[MATERIAL SHOWN]

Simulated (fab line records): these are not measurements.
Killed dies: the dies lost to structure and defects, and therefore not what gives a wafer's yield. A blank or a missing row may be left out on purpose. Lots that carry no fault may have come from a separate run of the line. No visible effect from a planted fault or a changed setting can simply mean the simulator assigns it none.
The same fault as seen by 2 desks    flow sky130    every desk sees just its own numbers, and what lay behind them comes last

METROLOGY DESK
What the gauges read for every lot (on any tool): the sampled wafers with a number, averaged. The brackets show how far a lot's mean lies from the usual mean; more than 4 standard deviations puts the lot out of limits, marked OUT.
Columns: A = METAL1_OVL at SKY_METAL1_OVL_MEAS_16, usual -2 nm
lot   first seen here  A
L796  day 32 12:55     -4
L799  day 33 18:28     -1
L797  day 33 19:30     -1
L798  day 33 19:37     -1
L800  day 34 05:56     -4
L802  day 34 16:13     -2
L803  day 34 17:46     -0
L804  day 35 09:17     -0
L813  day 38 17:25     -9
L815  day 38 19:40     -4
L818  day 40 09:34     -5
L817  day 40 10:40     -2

[/MATERIAL SHOWN]

### ACTIVITY
Extract, word for word, each line of the listing above.

### TASK ANSWER
Simulated (fab line records): these are not measurements.
Killed dies: the dies lost to structure and defects, and therefore not what gives a wafer's yield. A blank or a missing row may be left out on purpose. Lots that carry no fault may have come from a separate run of the line. No visible effect from a planted fault or a changed setting can simply mean the simulator assigns it none.
The same fault as seen by 2 desks    flow sky130    every desk sees just its own numbers, and what lay behind them comes last

METROLOGY DESK
What the gauges read for every lot (on any tool): the sampled wafers with a number, averaged. The brackets show how far a lot's mean lies from the usual mean; more than 4 standard deviations puts the lot out of limits, marked OUT.
Columns: A = METAL1_OVL at SKY_METAL1_OVL_MEAS_16, usual -2 nm
lot   first seen here  A
L796  day 32 12:55     -4
L799  day 33 18:28     -1
L797  day 33 19:30     -1
L798  day 33 19:37     -1
L800  day 34 05:56     -4
L802  day 34 16:13     -2
L803  day 34 17:46     -0
L804  day 35 09:17     -0
L813  day 38 17:25     -9
L815  day 38 19:40     -4
L818  day 40 09:34     -5
L817  day 40 10:40     -2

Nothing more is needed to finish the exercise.